Activity:
Output, without any change, the listing below from its opening line up to and including the line with "For every step".

______________________________
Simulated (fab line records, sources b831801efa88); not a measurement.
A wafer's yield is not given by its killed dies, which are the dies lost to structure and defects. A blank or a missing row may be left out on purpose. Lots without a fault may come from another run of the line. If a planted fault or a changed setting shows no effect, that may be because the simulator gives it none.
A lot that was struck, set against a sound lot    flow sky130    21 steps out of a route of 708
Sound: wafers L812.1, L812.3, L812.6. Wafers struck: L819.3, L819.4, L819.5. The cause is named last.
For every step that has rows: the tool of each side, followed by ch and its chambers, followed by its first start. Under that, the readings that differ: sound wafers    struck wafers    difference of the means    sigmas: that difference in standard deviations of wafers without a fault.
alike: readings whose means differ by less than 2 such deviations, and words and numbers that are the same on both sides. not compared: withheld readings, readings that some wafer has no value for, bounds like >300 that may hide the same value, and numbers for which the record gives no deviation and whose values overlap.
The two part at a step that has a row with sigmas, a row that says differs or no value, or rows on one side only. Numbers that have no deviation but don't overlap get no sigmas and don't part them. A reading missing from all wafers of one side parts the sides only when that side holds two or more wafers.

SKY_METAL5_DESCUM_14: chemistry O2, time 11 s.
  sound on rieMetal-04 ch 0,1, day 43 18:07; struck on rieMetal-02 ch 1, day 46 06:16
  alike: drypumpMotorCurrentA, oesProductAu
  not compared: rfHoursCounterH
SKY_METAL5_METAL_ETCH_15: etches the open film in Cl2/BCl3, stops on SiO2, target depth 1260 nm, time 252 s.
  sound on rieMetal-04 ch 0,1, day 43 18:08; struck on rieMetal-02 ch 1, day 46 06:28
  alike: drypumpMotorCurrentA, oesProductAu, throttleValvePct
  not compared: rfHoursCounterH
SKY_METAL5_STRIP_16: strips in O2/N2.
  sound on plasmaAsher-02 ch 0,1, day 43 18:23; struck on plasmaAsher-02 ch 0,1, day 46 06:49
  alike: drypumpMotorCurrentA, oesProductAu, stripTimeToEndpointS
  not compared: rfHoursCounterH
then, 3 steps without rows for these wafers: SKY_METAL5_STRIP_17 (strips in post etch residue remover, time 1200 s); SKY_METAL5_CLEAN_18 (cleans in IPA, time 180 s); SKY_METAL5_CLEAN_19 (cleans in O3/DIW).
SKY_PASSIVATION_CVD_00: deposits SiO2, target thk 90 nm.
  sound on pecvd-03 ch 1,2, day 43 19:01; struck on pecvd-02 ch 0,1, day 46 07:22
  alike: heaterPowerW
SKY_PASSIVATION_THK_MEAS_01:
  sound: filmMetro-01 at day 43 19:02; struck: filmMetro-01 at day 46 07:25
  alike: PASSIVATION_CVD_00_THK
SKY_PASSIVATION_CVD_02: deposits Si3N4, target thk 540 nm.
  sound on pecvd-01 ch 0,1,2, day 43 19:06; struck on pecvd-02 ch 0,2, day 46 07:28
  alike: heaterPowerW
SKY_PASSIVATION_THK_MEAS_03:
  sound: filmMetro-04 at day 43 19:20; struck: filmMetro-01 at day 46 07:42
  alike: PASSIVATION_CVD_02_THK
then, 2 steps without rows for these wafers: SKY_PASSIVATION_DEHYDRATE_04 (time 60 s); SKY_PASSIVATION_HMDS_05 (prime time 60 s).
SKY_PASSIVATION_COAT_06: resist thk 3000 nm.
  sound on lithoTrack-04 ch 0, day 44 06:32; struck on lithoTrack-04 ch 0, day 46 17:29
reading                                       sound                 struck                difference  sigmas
______________________________

Written solution:
Simulated (fab line records, sources b831801efa88); not a measurement.
A wafer's yield is not given by its killed dies, which are the dies lost to structure and defects. A blank or a missing row may be left out on purpose. Lots without a fault may come from another run of the line. If a planted fault or a changed setting shows no effect, that may be because the simulator gives it none.
A lot that was struck, set against a sound lot    flow sky130    21 steps out of a route of 708
Sound: wafers L812.1, L812.3, L812.6. Wafers struck: L819.3, L819.4, L819.5. The cause is named last.
For every step that has rows: the tool of each side, followed by ch and its chambers, followed by its first start. Under that, the readings that differ: sound wafers    struck wafers    difference of the means    sigmas: that difference in standard deviations of wafers without a fault.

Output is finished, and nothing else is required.